*ACTION ITEM*: Could you retype the entries exactly as they are?

-- INFORMATION follows --

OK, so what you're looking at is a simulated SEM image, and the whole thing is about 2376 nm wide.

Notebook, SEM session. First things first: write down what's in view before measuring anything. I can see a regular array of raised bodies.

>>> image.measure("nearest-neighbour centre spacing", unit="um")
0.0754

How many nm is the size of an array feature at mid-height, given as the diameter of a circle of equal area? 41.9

-- INFORMATION concluded --

*EXERCISE SOLUTION*:
OK, so what you're looking at is a simulated SEM image, and the whole thing is about 2376 nm wide.

Notebook, SEM session. First things first: write down what's in view before measuring anything. I can see a regular array of raised bodies.

>>> image.measure("nearest-neighbour centre spacing", unit="um")
0.0754

How many nm is the size of an array feature at mid-height, given as the diameter of a circle of equal area? 41.9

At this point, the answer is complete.